▶ _ASSIGNED TASK_
Below is a block of entries; repeat exactly the lines starting at the line that contains "Run 1, hour" and ending at the line that contains "Run 6, hour", both included.

▶ _EXTRACTED RECORDS_
========================

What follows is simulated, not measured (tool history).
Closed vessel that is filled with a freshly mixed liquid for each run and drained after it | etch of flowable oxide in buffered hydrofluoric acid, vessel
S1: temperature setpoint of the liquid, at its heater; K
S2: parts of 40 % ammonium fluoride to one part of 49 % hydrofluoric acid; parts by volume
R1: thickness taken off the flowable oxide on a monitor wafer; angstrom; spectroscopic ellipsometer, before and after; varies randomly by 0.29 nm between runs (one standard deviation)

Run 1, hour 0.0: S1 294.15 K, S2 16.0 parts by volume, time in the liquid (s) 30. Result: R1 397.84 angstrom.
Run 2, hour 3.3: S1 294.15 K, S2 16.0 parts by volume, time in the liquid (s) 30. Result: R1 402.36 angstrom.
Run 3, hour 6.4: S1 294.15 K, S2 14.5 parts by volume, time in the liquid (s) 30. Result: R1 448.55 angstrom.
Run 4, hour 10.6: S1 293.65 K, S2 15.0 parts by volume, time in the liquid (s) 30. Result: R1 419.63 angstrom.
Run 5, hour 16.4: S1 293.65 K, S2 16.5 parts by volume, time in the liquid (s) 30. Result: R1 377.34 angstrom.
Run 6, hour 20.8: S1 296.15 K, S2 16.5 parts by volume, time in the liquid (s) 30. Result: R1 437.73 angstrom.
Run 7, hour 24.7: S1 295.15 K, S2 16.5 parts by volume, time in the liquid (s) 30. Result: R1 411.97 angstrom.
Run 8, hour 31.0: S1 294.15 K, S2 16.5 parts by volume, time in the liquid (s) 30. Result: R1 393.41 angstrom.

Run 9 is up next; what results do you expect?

========================

▶ _WRITTEN ANSWER_
Run 1, hour 0.0: S1 294.15 K, S2 16.0 parts by volume, time in the liquid (s) 30. Result: R1 397.84 angstrom.
Run 2, hour 3.3: S1 294.15 K, S2 16.0 parts by volume, time in the liquid (s) 30. Result: R1 402.36 angstrom.
Run 3, hour 6.4: S1 294.15 K, S2 14.5 parts by volume, time in the liquid (s) 30. Result: R1 448.55 angstrom.
Run 4, hour 10.6: S1 293.65 K, S2 15.0 parts by volume, time in the liquid (s) 30. Result: R1 419.63 angstrom.
Run 5, hour 16.4: S1 293.65 K, S2 16.5 parts by volume, time in the liquid (s) 30. Result: R1 377.34 angstrom.
Run 6, hour 20.8: S1 296.15 K, S2 16.5 parts by volume, time in the liquid (s) 30. Result: R1 437.73 angstrom.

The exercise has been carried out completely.